──────────

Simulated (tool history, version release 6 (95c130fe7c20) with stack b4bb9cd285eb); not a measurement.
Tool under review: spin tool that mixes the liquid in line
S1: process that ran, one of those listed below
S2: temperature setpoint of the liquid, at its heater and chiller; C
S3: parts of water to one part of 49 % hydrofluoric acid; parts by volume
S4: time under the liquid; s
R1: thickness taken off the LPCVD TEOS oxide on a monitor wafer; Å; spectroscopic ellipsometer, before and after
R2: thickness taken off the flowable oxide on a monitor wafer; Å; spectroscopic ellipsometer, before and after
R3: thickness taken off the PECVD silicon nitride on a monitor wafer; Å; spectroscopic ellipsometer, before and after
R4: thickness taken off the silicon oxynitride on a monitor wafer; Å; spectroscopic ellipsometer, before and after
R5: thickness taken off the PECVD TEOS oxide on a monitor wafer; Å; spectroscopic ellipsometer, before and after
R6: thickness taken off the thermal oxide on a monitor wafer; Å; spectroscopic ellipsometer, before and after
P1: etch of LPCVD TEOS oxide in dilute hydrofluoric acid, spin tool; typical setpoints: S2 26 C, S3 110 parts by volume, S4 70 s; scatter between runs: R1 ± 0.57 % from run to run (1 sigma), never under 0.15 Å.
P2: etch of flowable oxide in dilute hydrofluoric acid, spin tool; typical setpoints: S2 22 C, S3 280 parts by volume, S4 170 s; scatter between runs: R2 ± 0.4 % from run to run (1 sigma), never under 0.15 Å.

──────────

Retype, in the same exact form, the lines of the material above from the line holding "S3: parts of" through the line holding "R6: thickness taken".

S3: parts of water to one part of 49 % hydrofluoric acid; parts by volume
S4: time under the liquid; s
R1: thickness taken off the LPCVD TEOS oxide on a monitor wafer; Å; spectroscopic ellipsometer, before and after
R2: thickness taken off the flowable oxide on a monitor wafer; Å; spectroscopic ellipsometer, before and after
R3: thickness taken off the PECVD silicon nitride on a monitor wafer; Å; spectroscopic ellipsometer, before and after
R4: thickness taken off the silicon oxynitride on a monitor wafer; Å; spectroscopic ellipsometer, before and after
R5: thickness taken off the PECVD TEOS oxide on a monitor wafer; Å; spectroscopic ellipsometer, before and after
R6: thickness taken off the thermal oxide on a monitor wafer; Å; spectroscopic ellipsometer, before and after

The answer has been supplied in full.